GIVEN DATA:
▬▬▬▬▬▬▬▬▬▬

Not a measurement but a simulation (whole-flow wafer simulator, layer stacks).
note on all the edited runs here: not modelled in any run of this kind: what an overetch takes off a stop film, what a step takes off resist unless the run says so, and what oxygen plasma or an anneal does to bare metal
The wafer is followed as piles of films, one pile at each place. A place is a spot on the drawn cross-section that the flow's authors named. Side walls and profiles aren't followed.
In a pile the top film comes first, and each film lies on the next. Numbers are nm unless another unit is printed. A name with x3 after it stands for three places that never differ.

▬▬▬▬▬▬▬▬▬▬

WORK TASK: The data should be copied out in full, exactly as it reads.

ANSWER SECTION:
Not a measurement but a simulation (whole-flow wafer simulator, layer stacks).
note on all the edited runs here: not modelled in any run of this kind: what an overetch takes off a stop film, what a step takes off resist unless the run says so, and what oxygen plasma or an anneal does to bare metal
The wafer is followed as piles of films, one pile at each place. A place is a spot on the drawn cross-section that the flow's authors named. Side walls and profiles aren't followed.
In a pile the top film comes first, and each film lies on the next. Numbers are nm unless another unit is printed. A name with x3 after it stands for three places that never differ.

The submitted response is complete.